Reproduce the records exactly, beginning with their first line and ending with the line that contains "Title: Process Module voxel ribs on slabs", and output nothing more.

= = = = = = =
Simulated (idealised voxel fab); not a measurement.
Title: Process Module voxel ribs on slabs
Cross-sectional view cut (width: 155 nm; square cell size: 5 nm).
= = = = = = =

**ANSWER BOX**
Simulated (idealised voxel fab); not a measurement.
Title: Process Module voxel ribs on slabs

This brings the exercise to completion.